# INFORMATION SUPPLIED:
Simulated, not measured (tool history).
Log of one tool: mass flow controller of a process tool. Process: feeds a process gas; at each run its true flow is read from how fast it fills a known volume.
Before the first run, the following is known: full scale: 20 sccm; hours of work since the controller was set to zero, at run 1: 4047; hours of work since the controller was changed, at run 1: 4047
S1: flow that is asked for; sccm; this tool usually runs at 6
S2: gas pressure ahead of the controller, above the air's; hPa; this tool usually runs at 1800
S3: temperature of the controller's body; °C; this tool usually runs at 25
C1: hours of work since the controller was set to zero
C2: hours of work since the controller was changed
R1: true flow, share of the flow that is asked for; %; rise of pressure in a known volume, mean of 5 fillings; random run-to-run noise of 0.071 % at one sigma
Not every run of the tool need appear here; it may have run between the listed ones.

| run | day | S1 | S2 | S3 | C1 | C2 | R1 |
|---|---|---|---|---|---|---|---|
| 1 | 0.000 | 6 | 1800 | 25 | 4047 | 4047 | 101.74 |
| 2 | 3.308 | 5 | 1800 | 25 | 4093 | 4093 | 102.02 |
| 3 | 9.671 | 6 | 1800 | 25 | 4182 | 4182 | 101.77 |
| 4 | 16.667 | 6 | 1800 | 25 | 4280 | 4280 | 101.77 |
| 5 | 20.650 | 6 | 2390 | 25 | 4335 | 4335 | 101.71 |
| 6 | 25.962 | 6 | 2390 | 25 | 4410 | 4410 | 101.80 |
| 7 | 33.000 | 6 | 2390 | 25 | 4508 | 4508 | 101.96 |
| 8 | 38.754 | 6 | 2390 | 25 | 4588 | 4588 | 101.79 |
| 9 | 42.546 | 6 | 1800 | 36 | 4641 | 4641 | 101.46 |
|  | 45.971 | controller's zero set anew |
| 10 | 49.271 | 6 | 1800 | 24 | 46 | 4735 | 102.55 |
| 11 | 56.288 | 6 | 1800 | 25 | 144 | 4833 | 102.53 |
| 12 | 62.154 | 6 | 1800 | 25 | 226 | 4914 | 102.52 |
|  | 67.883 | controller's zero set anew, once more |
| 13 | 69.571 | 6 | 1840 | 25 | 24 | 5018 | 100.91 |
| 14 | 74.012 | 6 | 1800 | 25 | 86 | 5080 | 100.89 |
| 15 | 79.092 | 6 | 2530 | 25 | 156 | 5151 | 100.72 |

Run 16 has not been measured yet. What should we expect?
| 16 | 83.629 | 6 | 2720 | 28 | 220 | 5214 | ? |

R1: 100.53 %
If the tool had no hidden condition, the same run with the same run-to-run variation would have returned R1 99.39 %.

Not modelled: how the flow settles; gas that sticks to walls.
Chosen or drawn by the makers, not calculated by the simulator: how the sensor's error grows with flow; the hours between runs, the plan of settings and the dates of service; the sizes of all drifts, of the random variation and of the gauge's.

# ASSIGNMENT:
In the entries above, one line contains "4410 | 101.80 |" and another contains "5080 | 100.89 |". Reproduce exactly those two lines and the lines between them, nothing else.

# WRITTEN SOLUTION:
| 6 | 25.962 | 6 | 2390 | 25 | 4410 | 4410 | 101.80 |
| 7 | 33.000 | 6 | 2390 | 25 | 4508 | 4508 | 101.96 |
| 8 | 38.754 | 6 | 2390 | 25 | 4588 | 4588 | 101.79 |
| 9 | 42.546 | 6 | 1800 | 36 | 4641 | 4641 | 101.46 |
|  | 45.971 | controller's zero set anew |
| 10 | 49.271 | 6 | 1800 | 24 | 46 | 4735 | 102.55 |
| 11 | 56.288 | 6 | 1800 | 25 | 144 | 4833 | 102.53 |
| 12 | 62.154 | 6 | 1800 | 25 | 226 | 4914 | 102.52 |
|  | 67.883 | controller's zero set anew, once more |
| 13 | 69.571 | 6 | 1840 | 25 | 24 | 5018 | 100.91 |
| 14 | 74.012 | 6 | 1800 | 25 | 86 | 5080 | 100.89 |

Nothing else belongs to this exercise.